- [DATASET RECORDS]
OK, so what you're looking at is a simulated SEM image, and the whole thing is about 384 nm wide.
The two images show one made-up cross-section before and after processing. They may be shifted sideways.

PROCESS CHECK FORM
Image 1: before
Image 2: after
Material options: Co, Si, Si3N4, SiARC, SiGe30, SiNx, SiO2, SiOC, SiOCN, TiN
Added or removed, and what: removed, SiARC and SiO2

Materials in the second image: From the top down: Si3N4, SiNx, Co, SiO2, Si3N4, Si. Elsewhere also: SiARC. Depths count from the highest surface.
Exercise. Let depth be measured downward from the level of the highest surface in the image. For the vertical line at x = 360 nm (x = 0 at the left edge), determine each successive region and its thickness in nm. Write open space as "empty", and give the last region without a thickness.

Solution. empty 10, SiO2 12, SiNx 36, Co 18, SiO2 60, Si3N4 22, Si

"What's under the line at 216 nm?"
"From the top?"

- [TASK ITEM]
Retype exactly the span of lines from the one with "PROCESS CHECK FORM" through the one with "Added or removed, and"; include both ends and omit the rest of the material.

- [RESULT]
PROCESS CHECK FORM
Image 1: before
Image 2: after
Material options: Co, Si, Si3N4, SiARC, SiGe30, SiNx, SiO2, SiOC, SiOCN, TiN
Added or removed, and what: removed, SiARC and SiO2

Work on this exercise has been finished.